* _EXERCISE_
Every line below from the one containing "Not every run" through the one containing "Run 2, day 0.625: usual" must be transcribed exactly. Omit all lines outside that stretch.

* _PROVIDED INFORMATION_
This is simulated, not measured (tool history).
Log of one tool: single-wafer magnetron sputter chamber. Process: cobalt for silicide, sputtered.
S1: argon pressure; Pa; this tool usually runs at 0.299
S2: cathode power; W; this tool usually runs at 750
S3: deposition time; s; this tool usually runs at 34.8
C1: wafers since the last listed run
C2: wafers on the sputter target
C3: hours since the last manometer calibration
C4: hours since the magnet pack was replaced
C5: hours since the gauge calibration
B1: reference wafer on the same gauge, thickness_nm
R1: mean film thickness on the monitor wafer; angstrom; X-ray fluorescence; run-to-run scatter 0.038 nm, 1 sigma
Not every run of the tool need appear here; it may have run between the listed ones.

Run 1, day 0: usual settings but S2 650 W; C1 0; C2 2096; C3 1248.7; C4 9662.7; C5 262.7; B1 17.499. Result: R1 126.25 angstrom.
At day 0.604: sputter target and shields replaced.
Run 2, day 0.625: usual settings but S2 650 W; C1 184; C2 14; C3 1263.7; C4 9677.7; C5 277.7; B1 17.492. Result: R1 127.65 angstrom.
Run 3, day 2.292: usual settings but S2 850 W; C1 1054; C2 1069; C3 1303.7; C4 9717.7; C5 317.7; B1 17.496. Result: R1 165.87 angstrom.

* _WRITTEN ANSWER_
Not every run of the tool need appear here; it may have run between the listed ones.

Run 1, day 0: usual settings but S2 650 W; C1 0; C2 2096; C3 1248.7; C4 9662.7; C5 262.7; B1 17.499. Result: R1 126.25 angstrom.
At day 0.604: sputter target and shields replaced.
Run 2, day 0.625: usual settings but S2 650 W; C1 184; C2 14; C3 1263.7; C4 9677.7; C5 277.7; B1 17.492. Result: R1 127.65 angstrom.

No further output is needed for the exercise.